▸ EXERCISE
Transcribe exactly the first line of the listing below and each line that follows it, ending with the line that contains "- what it shows: lines", and omit the remainder.

____________________
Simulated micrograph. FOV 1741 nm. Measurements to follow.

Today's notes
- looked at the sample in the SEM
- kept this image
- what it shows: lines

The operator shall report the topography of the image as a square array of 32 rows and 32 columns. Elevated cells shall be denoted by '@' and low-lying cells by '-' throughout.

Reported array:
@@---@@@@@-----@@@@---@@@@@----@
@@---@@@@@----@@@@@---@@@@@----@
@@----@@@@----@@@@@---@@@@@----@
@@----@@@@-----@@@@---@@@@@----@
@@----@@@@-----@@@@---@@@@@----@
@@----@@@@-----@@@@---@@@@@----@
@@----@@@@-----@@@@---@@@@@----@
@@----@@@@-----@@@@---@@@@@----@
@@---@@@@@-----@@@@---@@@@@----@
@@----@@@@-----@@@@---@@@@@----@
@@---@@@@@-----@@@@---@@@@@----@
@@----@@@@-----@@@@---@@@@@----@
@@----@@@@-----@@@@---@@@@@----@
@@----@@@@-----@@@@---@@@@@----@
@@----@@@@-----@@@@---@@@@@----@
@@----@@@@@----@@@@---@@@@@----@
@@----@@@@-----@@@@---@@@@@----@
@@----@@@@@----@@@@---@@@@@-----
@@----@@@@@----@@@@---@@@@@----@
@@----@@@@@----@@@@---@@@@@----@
____________________

▸ RESPONSE
Simulated micrograph. FOV 1741 nm. Measurements to follow.

Today's notes
- looked at the sample in the SEM
- kept this image
- what it shows: lines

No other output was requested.